-=-=-
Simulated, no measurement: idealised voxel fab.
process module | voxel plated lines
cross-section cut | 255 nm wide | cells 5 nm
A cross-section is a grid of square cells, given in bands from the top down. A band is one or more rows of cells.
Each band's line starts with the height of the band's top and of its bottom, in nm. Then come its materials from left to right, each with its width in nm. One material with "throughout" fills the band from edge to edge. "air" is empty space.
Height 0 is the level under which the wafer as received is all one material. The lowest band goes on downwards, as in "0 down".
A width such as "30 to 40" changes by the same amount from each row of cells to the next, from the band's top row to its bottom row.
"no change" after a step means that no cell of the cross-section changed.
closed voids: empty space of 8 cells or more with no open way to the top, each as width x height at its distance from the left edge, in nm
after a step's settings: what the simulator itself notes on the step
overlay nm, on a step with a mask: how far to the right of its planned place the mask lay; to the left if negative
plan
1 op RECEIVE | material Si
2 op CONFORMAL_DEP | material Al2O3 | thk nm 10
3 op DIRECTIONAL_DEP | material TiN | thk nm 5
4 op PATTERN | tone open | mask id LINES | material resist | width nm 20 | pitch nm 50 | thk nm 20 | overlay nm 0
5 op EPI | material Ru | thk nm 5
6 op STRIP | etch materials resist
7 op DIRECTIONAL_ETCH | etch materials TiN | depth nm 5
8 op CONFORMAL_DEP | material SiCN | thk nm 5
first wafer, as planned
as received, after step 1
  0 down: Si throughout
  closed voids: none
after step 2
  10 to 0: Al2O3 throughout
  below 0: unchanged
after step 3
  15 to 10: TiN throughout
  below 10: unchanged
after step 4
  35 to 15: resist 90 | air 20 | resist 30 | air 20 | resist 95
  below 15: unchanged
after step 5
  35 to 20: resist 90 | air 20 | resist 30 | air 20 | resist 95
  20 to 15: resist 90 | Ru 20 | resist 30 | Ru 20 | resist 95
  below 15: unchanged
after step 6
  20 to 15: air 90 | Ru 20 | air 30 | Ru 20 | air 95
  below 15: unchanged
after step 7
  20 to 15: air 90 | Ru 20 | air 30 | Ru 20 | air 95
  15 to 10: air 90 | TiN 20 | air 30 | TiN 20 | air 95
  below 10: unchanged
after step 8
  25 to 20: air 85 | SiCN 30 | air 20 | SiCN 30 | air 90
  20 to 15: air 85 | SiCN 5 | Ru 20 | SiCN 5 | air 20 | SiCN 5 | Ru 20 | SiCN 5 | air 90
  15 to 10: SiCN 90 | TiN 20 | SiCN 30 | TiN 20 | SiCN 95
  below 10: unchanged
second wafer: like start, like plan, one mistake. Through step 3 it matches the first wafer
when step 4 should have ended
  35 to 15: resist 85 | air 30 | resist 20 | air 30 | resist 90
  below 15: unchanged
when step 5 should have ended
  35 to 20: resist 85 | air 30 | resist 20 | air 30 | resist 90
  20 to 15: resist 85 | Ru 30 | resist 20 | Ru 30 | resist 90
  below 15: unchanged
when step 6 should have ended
-=-=-

**ACTION ITEM:** Reproduce exactly the lines that run from the start of the records to the line with "0 down: Si throughout", both included.

**RESPONSE AREA:**
Simulated, no measurement: idealised voxel fab.
process module | voxel plated lines
cross-section cut | 255 nm wide | cells 5 nm
A cross-section is a grid of square cells, given in bands from the top down. A band is one or more rows of cells.
Each band's line starts with the height of the band's top and of its bottom, in nm. Then come its materials from left to right, each with its width in nm. One material with "throughout" fills the band from edge to edge. "air" is empty space.
Height 0 is the level under which the wafer as received is all one material. The lowest band goes on downwards, as in "0 down".
A width such as "30 to 40" changes by the same amount from each row of cells to the next, from the band's top row to its bottom row.
"no change" after a step means that no cell of the cross-section changed.
closed voids: empty space of 8 cells or more with no open way to the top, each as width x height at its distance from the left edge, in nm
after a step's settings: what the simulator itself notes on the step
overlay nm, on a step with a mask: how far to the right of its planned place the mask lay; to the left if negative
plan
1 op RECEIVE | material Si
2 op CONFORMAL_DEP | material Al2O3 | thk nm 10
3 op DIRECTIONAL_DEP | material TiN | thk nm 5
4 op PATTERN | tone open | mask id LINES | material resist | width nm 20 | pitch nm 50 | thk nm 20 | overlay nm 0
5 op EPI | material Ru | thk nm 5
6 op STRIP | etch materials resist
7 op DIRECTIONAL_ETCH | etch materials TiN | depth nm 5
8 op CONFORMAL_DEP | material SiCN | thk nm 5
first wafer, as planned
as received, after step 1
  0 down: Si throughout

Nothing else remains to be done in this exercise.